Using the listing below, copy exactly the lines from the one containing "Process module under" to the one containing "We display cut, a", both lines included, and no others.

☆ ☆ ☆ ☆ ☆
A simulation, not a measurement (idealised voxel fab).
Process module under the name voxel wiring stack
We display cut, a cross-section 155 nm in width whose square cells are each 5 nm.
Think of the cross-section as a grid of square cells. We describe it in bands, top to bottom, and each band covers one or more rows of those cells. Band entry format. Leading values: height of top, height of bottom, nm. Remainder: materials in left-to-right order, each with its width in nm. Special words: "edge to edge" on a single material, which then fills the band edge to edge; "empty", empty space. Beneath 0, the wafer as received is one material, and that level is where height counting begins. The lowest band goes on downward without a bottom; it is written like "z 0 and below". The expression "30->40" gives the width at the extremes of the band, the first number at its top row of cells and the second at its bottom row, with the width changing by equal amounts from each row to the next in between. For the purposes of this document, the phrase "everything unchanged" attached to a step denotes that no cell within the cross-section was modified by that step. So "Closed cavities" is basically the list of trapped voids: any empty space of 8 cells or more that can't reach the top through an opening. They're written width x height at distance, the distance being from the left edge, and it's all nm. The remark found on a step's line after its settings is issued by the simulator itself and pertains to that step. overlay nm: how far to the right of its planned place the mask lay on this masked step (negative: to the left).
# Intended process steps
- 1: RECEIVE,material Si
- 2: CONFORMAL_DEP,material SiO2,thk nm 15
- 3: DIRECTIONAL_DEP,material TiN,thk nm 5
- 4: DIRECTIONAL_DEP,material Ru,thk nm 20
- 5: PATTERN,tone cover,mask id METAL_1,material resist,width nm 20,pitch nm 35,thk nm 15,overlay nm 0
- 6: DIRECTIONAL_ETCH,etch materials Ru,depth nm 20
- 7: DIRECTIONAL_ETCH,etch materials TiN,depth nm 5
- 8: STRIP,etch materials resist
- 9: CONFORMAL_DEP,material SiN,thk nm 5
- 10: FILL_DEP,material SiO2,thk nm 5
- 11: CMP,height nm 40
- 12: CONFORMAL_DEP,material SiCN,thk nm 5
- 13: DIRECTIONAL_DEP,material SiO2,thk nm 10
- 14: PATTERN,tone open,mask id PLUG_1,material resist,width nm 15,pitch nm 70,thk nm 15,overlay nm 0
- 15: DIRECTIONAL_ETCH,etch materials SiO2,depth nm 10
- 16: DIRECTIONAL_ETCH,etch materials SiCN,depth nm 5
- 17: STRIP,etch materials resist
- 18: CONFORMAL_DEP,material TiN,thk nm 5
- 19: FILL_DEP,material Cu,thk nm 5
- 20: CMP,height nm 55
☆ ☆ ☆ ☆ ☆

YOUR RESPONSE:
Process module under the name voxel wiring stack
We display cut, a cross-section 155 nm in width whose square cells are each 5 nm.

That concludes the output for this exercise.